Activity: The answer should be an exact repeat of the stretch of material below from the line containing "-- Cross-section of" through the line containing "65..55 = SiO2".

-*-

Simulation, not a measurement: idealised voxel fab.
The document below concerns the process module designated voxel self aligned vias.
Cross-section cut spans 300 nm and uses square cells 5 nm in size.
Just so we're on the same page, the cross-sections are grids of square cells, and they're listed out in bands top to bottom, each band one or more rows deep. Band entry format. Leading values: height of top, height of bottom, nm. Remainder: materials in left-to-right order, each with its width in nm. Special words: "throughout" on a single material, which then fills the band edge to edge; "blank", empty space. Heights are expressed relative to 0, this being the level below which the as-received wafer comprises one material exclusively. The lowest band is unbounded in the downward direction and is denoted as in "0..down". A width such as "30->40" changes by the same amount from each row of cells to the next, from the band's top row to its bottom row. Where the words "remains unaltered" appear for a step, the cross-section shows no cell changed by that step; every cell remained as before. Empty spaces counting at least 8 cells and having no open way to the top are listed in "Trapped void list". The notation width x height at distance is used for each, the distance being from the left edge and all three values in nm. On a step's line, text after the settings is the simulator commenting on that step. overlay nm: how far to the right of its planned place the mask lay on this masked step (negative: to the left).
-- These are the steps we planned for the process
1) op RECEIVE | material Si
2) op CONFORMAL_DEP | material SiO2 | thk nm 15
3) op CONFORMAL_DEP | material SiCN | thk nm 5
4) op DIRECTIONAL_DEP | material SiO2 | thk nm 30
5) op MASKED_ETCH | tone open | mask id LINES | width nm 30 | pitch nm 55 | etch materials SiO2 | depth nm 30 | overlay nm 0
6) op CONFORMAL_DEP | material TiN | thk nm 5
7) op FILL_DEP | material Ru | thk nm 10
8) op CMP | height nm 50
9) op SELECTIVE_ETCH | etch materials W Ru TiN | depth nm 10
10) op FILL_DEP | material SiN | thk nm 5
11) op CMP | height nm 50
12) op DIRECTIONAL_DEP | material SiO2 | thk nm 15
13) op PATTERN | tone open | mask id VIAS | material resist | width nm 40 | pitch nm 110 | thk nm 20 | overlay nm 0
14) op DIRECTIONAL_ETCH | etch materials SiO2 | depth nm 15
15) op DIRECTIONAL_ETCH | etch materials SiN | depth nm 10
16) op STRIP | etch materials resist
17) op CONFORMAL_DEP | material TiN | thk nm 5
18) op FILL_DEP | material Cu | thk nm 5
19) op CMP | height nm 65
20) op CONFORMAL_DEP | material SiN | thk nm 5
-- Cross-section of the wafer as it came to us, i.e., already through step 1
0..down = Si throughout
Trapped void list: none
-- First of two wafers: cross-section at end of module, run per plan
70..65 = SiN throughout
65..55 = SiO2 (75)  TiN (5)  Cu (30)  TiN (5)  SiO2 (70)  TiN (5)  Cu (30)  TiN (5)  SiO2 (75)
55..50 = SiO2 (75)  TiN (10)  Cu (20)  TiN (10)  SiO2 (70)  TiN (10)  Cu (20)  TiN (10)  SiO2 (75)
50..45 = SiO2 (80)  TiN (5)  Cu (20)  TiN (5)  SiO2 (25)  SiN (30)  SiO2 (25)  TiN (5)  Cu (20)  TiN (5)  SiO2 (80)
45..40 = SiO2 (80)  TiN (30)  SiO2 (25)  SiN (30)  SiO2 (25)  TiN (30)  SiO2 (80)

-*-

Exercise solution:
-- Cross-section of the wafer as it came to us, i.e., already through step 1
0..down = Si throughout
Trapped void list: none
-- First of two wafers: cross-section at end of module, run per plan
70..65 = SiN throughout
65..55 = SiO2 (75)  TiN (5)  Cu (30)  TiN (5)  SiO2 (70)  TiN (5)  Cu (30)  TiN (5)  SiO2 (75)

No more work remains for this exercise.